### Requirement
Once you find the line with "L082 | day 5" in the entries below, return exactly every line from it through the line with "L083 | day 5".

### Material supplied
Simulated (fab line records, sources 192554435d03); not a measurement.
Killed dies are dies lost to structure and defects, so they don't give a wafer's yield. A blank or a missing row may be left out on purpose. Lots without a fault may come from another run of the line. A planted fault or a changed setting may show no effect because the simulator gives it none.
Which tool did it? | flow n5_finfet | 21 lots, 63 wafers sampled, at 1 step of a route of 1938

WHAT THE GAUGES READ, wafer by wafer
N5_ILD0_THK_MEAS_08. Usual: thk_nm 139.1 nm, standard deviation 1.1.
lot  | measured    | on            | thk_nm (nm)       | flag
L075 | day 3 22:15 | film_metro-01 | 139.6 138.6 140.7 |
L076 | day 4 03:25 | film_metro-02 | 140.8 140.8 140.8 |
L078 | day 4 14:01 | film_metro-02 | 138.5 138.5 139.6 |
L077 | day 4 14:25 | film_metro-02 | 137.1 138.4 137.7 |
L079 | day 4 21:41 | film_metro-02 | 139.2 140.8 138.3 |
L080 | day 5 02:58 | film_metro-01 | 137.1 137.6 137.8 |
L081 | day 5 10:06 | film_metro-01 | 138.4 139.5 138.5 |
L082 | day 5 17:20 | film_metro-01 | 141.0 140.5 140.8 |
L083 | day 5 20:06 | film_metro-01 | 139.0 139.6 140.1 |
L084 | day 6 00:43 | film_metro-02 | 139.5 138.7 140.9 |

### Written solution
L082 | day 5 17:20 | film_metro-01 | 141.0 140.5 140.8 |
L083 | day 5 20:06 | film_metro-01 | 139.0 139.6 140.1 |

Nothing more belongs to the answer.